■ DATASET RECORDS ■
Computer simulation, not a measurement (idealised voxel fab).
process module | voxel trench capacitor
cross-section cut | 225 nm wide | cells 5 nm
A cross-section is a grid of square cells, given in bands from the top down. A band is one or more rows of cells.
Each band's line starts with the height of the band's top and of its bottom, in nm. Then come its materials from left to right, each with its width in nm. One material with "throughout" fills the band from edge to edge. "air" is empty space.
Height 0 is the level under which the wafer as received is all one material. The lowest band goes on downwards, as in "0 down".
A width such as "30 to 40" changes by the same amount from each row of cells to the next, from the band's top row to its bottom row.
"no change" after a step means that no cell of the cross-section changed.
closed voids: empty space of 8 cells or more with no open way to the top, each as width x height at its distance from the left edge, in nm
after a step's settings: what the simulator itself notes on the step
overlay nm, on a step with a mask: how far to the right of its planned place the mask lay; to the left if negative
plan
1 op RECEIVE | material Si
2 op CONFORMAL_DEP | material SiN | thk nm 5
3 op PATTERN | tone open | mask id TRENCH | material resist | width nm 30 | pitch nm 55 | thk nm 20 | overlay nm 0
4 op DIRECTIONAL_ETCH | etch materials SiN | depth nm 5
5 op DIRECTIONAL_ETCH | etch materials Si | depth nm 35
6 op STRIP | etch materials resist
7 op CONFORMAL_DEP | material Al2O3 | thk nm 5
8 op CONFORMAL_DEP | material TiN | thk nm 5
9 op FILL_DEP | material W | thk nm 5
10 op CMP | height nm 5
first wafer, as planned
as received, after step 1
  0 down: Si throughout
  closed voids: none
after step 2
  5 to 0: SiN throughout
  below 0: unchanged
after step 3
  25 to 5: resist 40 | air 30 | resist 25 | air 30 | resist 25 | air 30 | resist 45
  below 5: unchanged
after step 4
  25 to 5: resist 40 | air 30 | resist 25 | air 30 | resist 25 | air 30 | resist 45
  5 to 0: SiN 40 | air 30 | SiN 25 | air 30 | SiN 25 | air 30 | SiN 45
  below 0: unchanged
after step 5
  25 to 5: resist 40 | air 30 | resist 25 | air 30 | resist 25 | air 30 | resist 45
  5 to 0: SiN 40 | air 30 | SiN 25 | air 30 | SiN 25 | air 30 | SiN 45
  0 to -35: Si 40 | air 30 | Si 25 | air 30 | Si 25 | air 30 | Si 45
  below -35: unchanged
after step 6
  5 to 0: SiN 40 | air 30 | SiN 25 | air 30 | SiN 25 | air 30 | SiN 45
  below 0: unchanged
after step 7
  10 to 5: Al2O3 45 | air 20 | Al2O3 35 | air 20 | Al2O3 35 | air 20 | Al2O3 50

■ EXERCISE ■
From the first line of the listing above to the line that contains "Height 0 is", inclusive, restate every line word for word. Nothing else belongs in the answer.

■ YOUR SOLUTION ■
Computer simulation, not a measurement (idealised voxel fab).
process module | voxel trench capacitor
cross-section cut | 225 nm wide | cells 5 nm
A cross-section is a grid of square cells, given in bands from the top down. A band is one or more rows of cells.
Each band's line starts with the height of the band's top and of its bottom, in nm. Then come its materials from left to right, each with its width in nm. One material with "throughout" fills the band from edge to edge. "air" is empty space.
Height 0 is the level under which the wafer as received is all one material. The lowest band goes on downwards, as in "0 down".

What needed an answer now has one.